__Data extracts__:
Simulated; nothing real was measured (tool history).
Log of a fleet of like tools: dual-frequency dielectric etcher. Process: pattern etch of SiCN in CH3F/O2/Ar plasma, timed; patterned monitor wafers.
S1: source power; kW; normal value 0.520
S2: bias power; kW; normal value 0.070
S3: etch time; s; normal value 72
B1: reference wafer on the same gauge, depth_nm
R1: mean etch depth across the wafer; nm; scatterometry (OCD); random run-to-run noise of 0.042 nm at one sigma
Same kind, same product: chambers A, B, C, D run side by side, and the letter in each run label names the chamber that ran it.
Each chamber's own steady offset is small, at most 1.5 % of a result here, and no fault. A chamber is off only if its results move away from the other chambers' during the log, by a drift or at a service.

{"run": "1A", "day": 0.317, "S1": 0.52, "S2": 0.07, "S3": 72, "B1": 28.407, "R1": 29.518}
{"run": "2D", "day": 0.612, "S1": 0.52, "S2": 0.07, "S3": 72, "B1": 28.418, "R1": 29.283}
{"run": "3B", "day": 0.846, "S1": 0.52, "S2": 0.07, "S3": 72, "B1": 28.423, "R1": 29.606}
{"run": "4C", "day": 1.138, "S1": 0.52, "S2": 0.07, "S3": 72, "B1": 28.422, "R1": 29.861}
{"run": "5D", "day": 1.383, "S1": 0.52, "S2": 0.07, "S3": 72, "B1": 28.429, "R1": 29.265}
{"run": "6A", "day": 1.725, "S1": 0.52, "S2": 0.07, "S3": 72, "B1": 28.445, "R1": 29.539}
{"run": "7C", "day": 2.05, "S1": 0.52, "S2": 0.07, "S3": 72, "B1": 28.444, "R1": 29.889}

__Exercise__: Your task is an exact transcription of every line above.

__Exercise response__:
Simulated; nothing real was measured (tool history).
Log of a fleet of like tools: dual-frequency dielectric etcher. Process: pattern etch of SiCN in CH3F/O2/Ar plasma, timed; patterned monitor wafers.
S1: source power; kW; normal value 0.520
S2: bias power; kW; normal value 0.070
S3: etch time; s; normal value 72
B1: reference wafer on the same gauge, depth_nm
R1: mean etch depth across the wafer; nm; scatterometry (OCD); random run-to-run noise of 0.042 nm at one sigma
Same kind, same product: chambers A, B, C, D run side by side, and the letter in each run label names the chamber that ran it.
Each chamber's own steady offset is small, at most 1.5 % of a result here, and no fault. A chamber is off only if its results move away from the other chambers' during the log, by a drift or at a service.

{"run": "1A", "day": 0.317, "S1": 0.52, "S2": 0.07, "S3": 72, "B1": 28.407, "R1": 29.518}
{"run": "2D", "day": 0.612, "S1": 0.52, "S2": 0.07, "S3": 72, "B1": 28.418, "R1": 29.283}
{"run": "3B", "day": 0.846, "S1": 0.52, "S2": 0.07, "S3": 72, "B1": 28.423, "R1": 29.606}
{"run": "4C", "day": 1.138, "S1": 0.52, "S2": 0.07, "S3": 72, "B1": 28.422, "R1": 29.861}
{"run": "5D", "day": 1.383, "S1": 0.52, "S2": 0.07, "S3": 72, "B1": 28.429, "R1": 29.265}
{"run": "6A", "day": 1.725, "S1": 0.52, "S2": 0.07, "S3": 72, "B1": 28.445, "R1": 29.539}
{"run": "7C", "day": 2.05, "S1": 0.52, "S2": 0.07, "S3": 72, "B1": 28.444, "R1": 29.889}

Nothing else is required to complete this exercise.